#### ASSIGNMENT:
Repeat the first line of the listing and each line after it, exactly, through the line containing "B1: reference wafer".

#### INFORMATION SUPPLIED:
[Start of Attachment]

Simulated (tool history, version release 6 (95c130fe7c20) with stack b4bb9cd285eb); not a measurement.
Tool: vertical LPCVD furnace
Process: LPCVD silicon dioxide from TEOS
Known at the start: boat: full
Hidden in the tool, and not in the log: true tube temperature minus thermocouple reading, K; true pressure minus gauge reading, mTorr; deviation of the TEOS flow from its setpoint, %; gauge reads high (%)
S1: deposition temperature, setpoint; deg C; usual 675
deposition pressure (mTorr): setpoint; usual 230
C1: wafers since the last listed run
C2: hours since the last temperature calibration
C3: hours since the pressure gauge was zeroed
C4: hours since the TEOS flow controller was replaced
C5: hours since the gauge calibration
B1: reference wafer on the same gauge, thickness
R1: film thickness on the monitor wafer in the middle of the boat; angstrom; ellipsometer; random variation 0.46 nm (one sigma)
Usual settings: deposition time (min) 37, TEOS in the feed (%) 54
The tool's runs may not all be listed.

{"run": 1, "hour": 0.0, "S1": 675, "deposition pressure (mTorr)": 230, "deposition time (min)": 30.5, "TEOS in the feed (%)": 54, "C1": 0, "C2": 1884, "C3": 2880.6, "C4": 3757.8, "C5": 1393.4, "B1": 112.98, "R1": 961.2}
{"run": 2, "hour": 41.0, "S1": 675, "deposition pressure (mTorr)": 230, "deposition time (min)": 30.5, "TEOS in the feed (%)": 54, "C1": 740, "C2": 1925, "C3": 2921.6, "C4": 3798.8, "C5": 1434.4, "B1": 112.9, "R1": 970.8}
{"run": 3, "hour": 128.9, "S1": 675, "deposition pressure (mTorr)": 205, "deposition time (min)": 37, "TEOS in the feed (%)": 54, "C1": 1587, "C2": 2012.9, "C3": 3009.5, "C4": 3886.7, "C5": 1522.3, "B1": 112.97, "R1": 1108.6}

[End of Attachment]

#### TASK OUTPUT:
Simulated (tool history, version release 6 (95c130fe7c20) with stack b4bb9cd285eb); not a measurement.
Tool: vertical LPCVD furnace
Process: LPCVD silicon dioxide from TEOS
Known at the start: boat: full
Hidden in the tool, and not in the log: true tube temperature minus thermocouple reading, K; true pressure minus gauge reading, mTorr; deviation of the TEOS flow from its setpoint, %; gauge reads high (%)
S1: deposition temperature, setpoint; deg C; usual 675
deposition pressure (mTorr): setpoint; usual 230
C1: wafers since the last listed run
C2: hours since the last temperature calibration
C3: hours since the pressure gauge was zeroed
C4: hours since the TEOS flow controller was replaced
C5: hours since the gauge calibration
B1: reference wafer on the same gauge, thickness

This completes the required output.